= Entries supplied =
Segment Open
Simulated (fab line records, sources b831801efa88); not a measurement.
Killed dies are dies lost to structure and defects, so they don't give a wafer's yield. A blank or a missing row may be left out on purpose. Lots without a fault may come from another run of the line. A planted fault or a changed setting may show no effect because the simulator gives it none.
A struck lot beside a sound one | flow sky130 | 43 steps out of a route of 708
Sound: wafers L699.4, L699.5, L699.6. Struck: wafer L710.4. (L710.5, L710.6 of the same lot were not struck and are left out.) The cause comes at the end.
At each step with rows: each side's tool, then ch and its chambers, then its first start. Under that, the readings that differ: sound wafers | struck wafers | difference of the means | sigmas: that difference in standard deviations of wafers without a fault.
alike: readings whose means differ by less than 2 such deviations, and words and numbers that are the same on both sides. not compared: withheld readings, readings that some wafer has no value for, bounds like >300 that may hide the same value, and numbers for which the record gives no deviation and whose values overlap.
Segment Closed

= Requirement =
Output, please, only the lines running from the start of the entries through the line that contains "At each step", including both of those lines.

= Worked solution =
Simulated (fab line records, sources b831801efa88); not a measurement.
Killed dies are dies lost to structure and defects, so they don't give a wafer's yield. A blank or a missing row may be left out on purpose. Lots without a fault may come from another run of the line. A planted fault or a changed setting may show no effect because the simulator gives it none.
A struck lot beside a sound one | flow sky130 | 43 steps out of a route of 708
Sound: wafers L699.4, L699.5, L699.6. Struck: wafer L710.4. (L710.5, L710.6 of the same lot were not struck and are left out.) The cause comes at the end.
At each step with rows: each side's tool, then ch and its chambers, then its first start. Under that, the readings that differ: sound wafers | struck wafers | difference of the means | sigmas: that difference in standard deviations of wafers without a fault.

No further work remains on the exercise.